*Activity*
Your task is to output every record exactly as it is given.

*Raw data*
+---+

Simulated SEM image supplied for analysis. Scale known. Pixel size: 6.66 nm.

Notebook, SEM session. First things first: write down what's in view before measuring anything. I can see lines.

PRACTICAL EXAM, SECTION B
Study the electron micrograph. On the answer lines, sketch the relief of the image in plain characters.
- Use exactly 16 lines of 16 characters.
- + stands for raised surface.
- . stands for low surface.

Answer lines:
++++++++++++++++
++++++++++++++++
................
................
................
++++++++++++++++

+---+

*Your response*
Simulated SEM image supplied for analysis. Scale known. Pixel size: 6.66 nm.

Notebook, SEM session. First things first: write down what's in view before measuring anything. I can see lines.

PRACTICAL EXAM, SECTION B
Study the electron micrograph. On the answer lines, sketch the relief of the image in plain characters.
- Use exactly 16 lines of 16 characters.
- + stands for raised surface.
- . stands for low surface.

Answer lines:
++++++++++++++++
++++++++++++++++
................
................
................
++++++++++++++++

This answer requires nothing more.